Records supplied:
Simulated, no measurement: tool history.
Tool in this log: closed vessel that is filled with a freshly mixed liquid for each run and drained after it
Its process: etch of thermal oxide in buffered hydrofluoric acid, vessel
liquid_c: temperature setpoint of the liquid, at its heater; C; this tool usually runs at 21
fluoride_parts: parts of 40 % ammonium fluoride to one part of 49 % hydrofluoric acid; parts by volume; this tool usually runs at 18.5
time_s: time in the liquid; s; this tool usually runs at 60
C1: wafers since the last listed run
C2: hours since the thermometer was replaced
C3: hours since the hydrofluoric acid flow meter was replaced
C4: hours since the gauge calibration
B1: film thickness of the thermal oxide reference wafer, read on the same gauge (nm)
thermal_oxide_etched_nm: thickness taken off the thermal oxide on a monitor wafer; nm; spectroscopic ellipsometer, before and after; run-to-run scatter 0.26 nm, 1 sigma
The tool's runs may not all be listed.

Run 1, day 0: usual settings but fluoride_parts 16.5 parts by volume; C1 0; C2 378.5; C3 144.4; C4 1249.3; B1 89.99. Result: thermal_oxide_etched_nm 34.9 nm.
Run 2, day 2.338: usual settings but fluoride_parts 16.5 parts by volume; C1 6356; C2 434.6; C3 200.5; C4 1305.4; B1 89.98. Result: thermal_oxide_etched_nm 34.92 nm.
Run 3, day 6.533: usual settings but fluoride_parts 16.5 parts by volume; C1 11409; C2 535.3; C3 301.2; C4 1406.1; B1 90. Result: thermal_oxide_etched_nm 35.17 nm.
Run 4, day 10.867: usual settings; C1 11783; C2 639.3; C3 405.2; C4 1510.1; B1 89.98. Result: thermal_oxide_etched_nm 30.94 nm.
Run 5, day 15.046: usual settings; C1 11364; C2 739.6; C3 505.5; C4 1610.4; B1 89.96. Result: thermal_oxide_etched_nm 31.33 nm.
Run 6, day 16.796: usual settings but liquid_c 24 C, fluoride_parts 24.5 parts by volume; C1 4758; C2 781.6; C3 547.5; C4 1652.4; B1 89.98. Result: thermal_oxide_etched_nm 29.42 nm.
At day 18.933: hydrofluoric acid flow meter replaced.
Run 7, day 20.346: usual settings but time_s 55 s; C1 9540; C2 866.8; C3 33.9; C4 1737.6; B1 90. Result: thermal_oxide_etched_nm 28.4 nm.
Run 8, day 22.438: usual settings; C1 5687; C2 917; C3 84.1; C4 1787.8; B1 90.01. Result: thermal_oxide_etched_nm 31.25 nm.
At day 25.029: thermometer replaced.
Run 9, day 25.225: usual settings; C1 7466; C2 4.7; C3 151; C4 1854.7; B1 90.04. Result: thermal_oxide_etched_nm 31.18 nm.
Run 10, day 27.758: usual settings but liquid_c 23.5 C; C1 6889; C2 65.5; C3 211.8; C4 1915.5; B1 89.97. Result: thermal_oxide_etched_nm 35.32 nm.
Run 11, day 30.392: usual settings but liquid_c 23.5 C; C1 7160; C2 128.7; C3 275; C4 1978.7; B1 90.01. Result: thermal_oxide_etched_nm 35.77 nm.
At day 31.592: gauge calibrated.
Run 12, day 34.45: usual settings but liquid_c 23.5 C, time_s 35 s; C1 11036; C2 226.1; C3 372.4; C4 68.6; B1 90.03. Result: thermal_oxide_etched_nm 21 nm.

Assignment:
Only the lines from the one containing "C3: hours since" through the one containing "B1: film thickness" are to be retyped, both boundary lines included, with no other material.

Your response:
C3: hours since the hydrofluoric acid flow meter was replaced
C4: hours since the gauge calibration
B1: film thickness of the thermal oxide reference wafer, read on the same gauge (nm)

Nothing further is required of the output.